**Supplied material:**
--*--

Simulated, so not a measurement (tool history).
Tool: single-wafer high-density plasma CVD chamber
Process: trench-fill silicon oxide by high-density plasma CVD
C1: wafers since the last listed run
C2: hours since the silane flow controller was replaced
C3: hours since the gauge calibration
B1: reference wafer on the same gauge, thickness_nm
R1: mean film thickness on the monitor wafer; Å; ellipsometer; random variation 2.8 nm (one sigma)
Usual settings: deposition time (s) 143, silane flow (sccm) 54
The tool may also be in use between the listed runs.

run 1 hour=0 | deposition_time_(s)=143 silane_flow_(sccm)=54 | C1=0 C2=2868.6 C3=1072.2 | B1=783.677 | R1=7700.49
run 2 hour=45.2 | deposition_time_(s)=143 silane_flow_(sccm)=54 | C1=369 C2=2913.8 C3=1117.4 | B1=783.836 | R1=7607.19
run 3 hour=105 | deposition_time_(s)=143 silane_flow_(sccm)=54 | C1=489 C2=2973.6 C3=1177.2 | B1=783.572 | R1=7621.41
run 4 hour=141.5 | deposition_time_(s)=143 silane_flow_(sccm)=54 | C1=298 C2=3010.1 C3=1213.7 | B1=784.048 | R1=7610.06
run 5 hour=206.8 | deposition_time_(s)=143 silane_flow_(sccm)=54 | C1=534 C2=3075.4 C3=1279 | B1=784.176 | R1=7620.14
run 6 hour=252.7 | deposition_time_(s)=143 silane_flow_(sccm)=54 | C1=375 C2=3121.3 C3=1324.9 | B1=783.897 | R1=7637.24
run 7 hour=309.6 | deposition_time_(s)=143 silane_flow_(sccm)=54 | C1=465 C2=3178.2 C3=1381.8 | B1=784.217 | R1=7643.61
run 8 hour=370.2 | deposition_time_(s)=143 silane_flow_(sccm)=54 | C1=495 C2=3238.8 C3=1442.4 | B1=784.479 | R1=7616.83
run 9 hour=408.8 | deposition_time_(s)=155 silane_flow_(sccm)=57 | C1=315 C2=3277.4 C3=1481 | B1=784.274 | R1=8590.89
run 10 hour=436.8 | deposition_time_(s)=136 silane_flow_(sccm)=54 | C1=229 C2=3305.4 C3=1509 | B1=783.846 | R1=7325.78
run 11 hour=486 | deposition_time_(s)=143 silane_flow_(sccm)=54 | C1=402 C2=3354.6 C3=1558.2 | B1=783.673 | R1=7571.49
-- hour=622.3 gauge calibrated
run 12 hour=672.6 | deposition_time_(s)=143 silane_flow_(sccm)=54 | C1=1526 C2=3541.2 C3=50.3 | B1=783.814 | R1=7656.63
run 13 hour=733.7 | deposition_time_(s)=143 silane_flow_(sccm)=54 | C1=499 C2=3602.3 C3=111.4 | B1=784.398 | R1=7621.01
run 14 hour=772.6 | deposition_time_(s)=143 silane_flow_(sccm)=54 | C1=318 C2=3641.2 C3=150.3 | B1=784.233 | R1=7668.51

--*--

**Work item:** The first line of the entries above marks where to begin; repeat each line exactly through the one that contains "run 6 hour=252.7", and include that line.

**Response area:**
Simulated, so not a measurement (tool history).
Tool: single-wafer high-density plasma CVD chamber
Process: trench-fill silicon oxide by high-density plasma CVD
C1: wafers since the last listed run
C2: hours since the silane flow controller was replaced
C3: hours since the gauge calibration
B1: reference wafer on the same gauge, thickness_nm
R1: mean film thickness on the monitor wafer; Å; ellipsometer; random variation 2.8 nm (one sigma)
Usual settings: deposition time (s) 143, silane flow (sccm) 54
The tool may also be in use between the listed runs.

run 1 hour=0 | deposition_time_(s)=143 silane_flow_(sccm)=54 | C1=0 C2=2868.6 C3=1072.2 | B1=783.677 | R1=7700.49
run 2 hour=45.2 | deposition_time_(s)=143 silane_flow_(sccm)=54 | C1=369 C2=2913.8 C3=1117.4 | B1=783.836 | R1=7607.19
run 3 hour=105 | deposition_time_(s)=143 silane_flow_(sccm)=54 | C1=489 C2=2973.6 C3=1177.2 | B1=783.572 | R1=7621.41
run 4 hour=141.5 | deposition_time_(s)=143 silane_flow_(sccm)=54 | C1=298 C2=3010.1 C3=1213.7 | B1=784.048 | R1=7610.06
run 5 hour=206.8 | deposition_time_(s)=143 silane_flow_(sccm)=54 | C1=534 C2=3075.4 C3=1279 | B1=784.176 | R1=7620.14
run 6 hour=252.7 | deposition_time_(s)=143 silane_flow_(sccm)=54 | C1=375 C2=3121.3 C3=1324.9 | B1=783.897 | R1=7637.24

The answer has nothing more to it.